Which lines of the entries below run from the one holding "Proc. module: voxel transistor to metal" to the one holding "Cross-section format: a", inclusive? Set down exactly those lines and no others.

********************

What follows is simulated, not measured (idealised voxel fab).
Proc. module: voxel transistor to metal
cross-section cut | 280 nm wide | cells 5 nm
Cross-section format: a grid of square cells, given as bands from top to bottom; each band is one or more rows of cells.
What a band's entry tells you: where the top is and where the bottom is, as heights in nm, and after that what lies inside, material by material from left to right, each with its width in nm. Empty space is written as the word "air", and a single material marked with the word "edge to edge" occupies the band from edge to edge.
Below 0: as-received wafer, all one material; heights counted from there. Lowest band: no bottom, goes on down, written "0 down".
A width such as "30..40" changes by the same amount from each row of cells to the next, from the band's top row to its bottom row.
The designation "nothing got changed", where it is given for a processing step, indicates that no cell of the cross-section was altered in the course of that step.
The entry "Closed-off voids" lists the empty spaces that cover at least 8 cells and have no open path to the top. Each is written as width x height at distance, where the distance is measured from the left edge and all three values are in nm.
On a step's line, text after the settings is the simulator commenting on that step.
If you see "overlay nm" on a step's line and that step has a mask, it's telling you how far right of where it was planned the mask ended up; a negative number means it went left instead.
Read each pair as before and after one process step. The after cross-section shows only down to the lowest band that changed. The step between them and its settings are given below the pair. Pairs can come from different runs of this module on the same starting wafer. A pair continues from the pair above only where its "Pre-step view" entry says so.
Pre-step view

********************

*Task solution*.
Proc. module: voxel transistor to metal
cross-section cut | 280 nm wide | cells 5 nm
Cross-section format: a grid of square cells, given as bands from top to bottom; each band is one or more rows of cells.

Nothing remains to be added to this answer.